Data supplied:
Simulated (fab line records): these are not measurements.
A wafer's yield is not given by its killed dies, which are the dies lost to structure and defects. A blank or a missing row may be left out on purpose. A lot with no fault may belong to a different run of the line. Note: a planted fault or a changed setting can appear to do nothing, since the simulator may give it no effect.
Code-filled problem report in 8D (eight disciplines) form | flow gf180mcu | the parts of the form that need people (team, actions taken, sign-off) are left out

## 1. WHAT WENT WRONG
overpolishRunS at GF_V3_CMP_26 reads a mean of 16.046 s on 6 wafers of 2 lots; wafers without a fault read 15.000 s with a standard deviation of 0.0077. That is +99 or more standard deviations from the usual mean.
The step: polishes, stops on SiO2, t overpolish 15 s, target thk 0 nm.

Exercise: Transcribe the records in full, keeping every character as it is.

Task answer:
Simulated (fab line records): these are not measurements.
A wafer's yield is not given by its killed dies, which are the dies lost to structure and defects. A blank or a missing row may be left out on purpose. A lot with no fault may belong to a different run of the line. Note: a planted fault or a changed setting can appear to do nothing, since the simulator may give it no effect.
Code-filled problem report in 8D (eight disciplines) form | flow gf180mcu | the parts of the form that need people (team, actions taken, sign-off) are left out

## 1. WHAT WENT WRONG
overpolishRunS at GF_V3_CMP_26 reads a mean of 16.046 s on 6 wafers of 2 lots; wafers without a fault read 15.000 s with a standard deviation of 0.0077. That is +99 or more standard deviations from the usual mean.
The step: polishes, stops on SiO2, t overpolish 15 s, target thk 0 nm.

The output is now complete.